>>>>

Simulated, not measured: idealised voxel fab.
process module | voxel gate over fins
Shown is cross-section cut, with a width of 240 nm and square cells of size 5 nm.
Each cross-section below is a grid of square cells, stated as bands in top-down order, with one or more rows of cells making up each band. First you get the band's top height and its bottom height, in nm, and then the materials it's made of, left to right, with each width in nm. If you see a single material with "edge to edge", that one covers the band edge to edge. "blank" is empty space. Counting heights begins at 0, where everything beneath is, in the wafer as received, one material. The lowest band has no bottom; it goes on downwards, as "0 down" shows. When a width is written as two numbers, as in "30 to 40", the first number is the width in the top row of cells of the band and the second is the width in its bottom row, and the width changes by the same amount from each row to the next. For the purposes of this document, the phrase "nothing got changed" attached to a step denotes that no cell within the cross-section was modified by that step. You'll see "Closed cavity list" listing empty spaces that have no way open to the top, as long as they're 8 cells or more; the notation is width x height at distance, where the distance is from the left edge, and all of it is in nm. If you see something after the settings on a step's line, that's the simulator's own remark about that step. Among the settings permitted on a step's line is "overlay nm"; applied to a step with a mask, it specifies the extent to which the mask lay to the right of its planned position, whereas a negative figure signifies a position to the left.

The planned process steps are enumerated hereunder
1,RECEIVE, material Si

<<<<

> Brief
Repeat each entry above exactly as it appears.

> Solution
Simulated, not measured: idealised voxel fab.
process module | voxel gate over fins
Shown is cross-section cut, with a width of 240 nm and square cells of size 5 nm.
Each cross-section below is a grid of square cells, stated as bands in top-down order, with one or more rows of cells making up each band. First you get the band's top height and its bottom height, in nm, and then the materials it's made of, left to right, with each width in nm. If you see a single material with "edge to edge", that one covers the band edge to edge. "blank" is empty space. Counting heights begins at 0, where everything beneath is, in the wafer as received, one material. The lowest band has no bottom; it goes on downwards, as "0 down" shows. When a width is written as two numbers, as in "30 to 40", the first number is the width in the top row of cells of the band and the second is the width in its bottom row, and the width changes by the same amount from each row to the next. For the purposes of this document, the phrase "nothing got changed" attached to a step denotes that no cell within the cross-section was modified by that step. You'll see "Closed cavity list" listing empty spaces that have no way open to the top, as long as they're 8 cells or more; the notation is width x height at distance, where the distance is from the left edge, and all of it is in nm. If you see something after the settings on a step's line, that's the simulator's own remark about that step. Among the settings permitted on a step's line is "overlay nm"; applied to a step with a mask, it specifies the extent to which the mask lay to the right of its planned position, whereas a negative figure signifies a position to the left.

The planned process steps are enumerated hereunder
1,RECEIVE, material Si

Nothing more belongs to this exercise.